→ **DATA EXCERPTS**
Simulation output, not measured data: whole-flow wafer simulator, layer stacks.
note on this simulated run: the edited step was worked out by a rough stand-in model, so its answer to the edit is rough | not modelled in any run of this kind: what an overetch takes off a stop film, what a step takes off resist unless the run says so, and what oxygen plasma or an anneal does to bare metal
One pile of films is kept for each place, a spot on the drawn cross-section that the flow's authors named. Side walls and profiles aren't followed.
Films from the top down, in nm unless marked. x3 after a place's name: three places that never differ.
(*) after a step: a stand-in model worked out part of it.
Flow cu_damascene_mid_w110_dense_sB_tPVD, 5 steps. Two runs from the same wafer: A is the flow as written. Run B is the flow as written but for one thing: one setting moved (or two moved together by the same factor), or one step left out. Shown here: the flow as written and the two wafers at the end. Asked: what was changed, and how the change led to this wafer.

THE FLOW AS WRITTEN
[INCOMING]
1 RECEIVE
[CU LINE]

→ **ACTIVITY**
Go back to the start of the listing above. Reproduce each line exactly, ending with the line that contains "note on this".

→ **PROBLEM SOLUTION**
Simulation output, not measured data: whole-flow wafer simulator, layer stacks.
note on this simulated run: the edited step was worked out by a rough stand-in model, so its answer to the edit is rough | not modelled in any run of this kind: what an overetch takes off a stop film, what a step takes off resist unless the run says so, and what oxygen plasma or an anneal does to bare metal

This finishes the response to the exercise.